■ Supplied records:
****************

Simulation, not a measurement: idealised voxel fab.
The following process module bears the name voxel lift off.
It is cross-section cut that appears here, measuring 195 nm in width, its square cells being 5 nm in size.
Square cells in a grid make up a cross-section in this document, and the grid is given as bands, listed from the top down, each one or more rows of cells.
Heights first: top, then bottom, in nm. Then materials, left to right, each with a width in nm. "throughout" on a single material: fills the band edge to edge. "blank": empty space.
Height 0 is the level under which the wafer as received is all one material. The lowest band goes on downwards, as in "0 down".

****************

■ Work item:
Repeat every line of the data verbatim.

■ Task result:
Simulation, not a measurement: idealised voxel fab.
The following process module bears the name voxel lift off.
It is cross-section cut that appears here, measuring 195 nm in width, its square cells being 5 nm in size.
Square cells in a grid make up a cross-section in this document, and the grid is given as bands, listed from the top down, each one or more rows of cells.
Heights first: top, then bottom, in nm. Then materials, left to right, each with a width in nm. "throughout" on a single material: fills the band edge to edge. "blank": empty space.
Height 0 is the level under which the wafer as received is all one material. The lowest band goes on downwards, as in "0 down".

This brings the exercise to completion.